▶ _WORK ORDER_
Every line in the listing is to be echoed verbatim.

▶ _ENTRIES PROVIDED_
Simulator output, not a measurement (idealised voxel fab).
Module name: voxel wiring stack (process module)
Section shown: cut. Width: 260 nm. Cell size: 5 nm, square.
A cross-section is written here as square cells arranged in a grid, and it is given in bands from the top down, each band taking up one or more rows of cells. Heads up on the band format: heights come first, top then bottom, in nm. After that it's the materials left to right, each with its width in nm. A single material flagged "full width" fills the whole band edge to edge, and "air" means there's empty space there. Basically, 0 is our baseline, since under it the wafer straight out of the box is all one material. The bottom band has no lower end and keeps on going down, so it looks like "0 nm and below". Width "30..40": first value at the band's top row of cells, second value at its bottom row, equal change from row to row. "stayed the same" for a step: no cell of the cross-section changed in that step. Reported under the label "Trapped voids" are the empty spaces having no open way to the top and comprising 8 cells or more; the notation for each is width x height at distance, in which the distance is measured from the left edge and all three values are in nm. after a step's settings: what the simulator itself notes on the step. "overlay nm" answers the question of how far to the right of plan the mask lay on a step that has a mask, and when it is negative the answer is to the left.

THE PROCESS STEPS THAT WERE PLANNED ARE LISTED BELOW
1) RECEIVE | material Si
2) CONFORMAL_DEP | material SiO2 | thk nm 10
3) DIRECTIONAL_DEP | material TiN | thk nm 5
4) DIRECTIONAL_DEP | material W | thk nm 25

▶ _REPLY_
Simulator output, not a measurement (idealised voxel fab).
Module name: voxel wiring stack (process module)
Section shown: cut. Width: 260 nm. Cell size: 5 nm, square.
A cross-section is written here as square cells arranged in a grid, and it is given in bands from the top down, each band taking up one or more rows of cells. Heads up on the band format: heights come first, top then bottom, in nm. After that it's the materials left to right, each with its width in nm. A single material flagged "full width" fills the whole band edge to edge, and "air" means there's empty space there. Basically, 0 is our baseline, since under it the wafer straight out of the box is all one material. The bottom band has no lower end and keeps on going down, so it looks like "0 nm and below". Width "30..40": first value at the band's top row of cells, second value at its bottom row, equal change from row to row. "stayed the same" for a step: no cell of the cross-section changed in that step. Reported under the label "Trapped voids" are the empty spaces having no open way to the top and comprising 8 cells or more; the notation for each is width x height at distance, in which the distance is measured from the left edge and all three values are in nm. after a step's settings: what the simulator itself notes on the step. "overlay nm" answers the question of how far to the right of plan the mask lay on a step that has a mask, and when it is negative the answer is to the left.

THE PROCESS STEPS THAT WERE PLANNED ARE LISTED BELOW
1) RECEIVE | material Si
2) CONFORMAL_DEP | material SiO2 | thk nm 10
3) DIRECTIONAL_DEP | material TiN | thk nm 5
4) DIRECTIONAL_DEP | material W | thk nm 25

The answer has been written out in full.